+ + + + + + +
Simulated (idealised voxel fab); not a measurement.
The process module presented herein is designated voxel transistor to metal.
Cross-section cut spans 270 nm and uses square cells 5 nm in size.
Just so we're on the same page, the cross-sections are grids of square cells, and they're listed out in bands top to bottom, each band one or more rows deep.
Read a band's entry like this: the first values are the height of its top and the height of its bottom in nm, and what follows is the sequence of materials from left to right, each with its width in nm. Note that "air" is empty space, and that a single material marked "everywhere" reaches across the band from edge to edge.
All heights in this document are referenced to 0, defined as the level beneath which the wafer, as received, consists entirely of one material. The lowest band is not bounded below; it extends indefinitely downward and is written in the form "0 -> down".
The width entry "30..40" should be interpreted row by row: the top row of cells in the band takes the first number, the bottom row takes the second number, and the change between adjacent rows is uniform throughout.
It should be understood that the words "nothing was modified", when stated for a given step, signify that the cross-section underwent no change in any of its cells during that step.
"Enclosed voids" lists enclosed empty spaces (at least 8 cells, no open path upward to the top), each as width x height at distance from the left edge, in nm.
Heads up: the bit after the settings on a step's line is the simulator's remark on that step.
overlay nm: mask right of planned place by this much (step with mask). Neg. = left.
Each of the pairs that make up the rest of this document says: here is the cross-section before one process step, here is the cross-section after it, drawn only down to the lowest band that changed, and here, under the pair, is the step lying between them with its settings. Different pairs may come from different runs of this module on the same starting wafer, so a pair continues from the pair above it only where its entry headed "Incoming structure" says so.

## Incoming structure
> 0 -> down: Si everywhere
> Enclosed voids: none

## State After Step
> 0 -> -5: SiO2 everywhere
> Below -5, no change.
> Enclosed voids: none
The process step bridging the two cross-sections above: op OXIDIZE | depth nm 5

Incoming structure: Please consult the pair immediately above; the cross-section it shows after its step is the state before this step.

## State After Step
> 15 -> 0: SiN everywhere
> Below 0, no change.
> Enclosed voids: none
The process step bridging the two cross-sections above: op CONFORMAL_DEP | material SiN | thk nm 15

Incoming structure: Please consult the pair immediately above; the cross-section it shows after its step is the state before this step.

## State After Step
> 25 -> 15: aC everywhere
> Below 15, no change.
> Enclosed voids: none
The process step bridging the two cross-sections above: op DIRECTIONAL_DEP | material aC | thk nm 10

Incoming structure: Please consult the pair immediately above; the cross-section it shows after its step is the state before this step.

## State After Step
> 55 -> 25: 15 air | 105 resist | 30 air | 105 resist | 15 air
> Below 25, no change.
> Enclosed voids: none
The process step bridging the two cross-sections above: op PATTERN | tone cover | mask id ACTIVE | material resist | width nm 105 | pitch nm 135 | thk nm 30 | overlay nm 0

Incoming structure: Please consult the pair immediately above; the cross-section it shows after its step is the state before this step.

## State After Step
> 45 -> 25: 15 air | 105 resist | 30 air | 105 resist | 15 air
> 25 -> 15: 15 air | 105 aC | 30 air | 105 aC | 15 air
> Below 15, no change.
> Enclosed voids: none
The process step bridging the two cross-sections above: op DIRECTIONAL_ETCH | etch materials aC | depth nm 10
+ + + + + + +

:: Work request ::
Beginning at the first line of the records, retype exactly every line up to and including the one with "overlay nm: mask".

:: Answer space ::
Simulated (idealised voxel fab); not a measurement.
The process module presented herein is designated voxel transistor to metal.
Cross-section cut spans 270 nm and uses square cells 5 nm in size.
Just so we're on the same page, the cross-sections are grids of square cells, and they're listed out in bands top to bottom, each band one or more rows deep.
Read a band's entry like this: the first values are the height of its top and the height of its bottom in nm, and what follows is the sequence of materials from left to right, each with its width in nm. Note that "air" is empty space, and that a single material marked "everywhere" reaches across the band from edge to edge.
All heights in this document are referenced to 0, defined as the level beneath which the wafer, as received, consists entirely of one material. The lowest band is not bounded below; it extends indefinitely downward and is written in the form "0 -> down".
The width entry "30..40" should be interpreted row by row: the top row of cells in the band takes the first number, the bottom row takes the second number, and the change between adjacent rows is uniform throughout.
It should be understood that the words "nothing was modified", when stated for a given step, signify that the cross-section underwent no change in any of its cells during that step.
"Enclosed voids" lists enclosed empty spaces (at least 8 cells, no open path upward to the top), each as width x height at distance from the left edge, in nm.
Heads up: the bit after the settings on a step's line is the simulator's remark on that step.
overlay nm: mask right of planned place by this much (step with mask). Neg. = left.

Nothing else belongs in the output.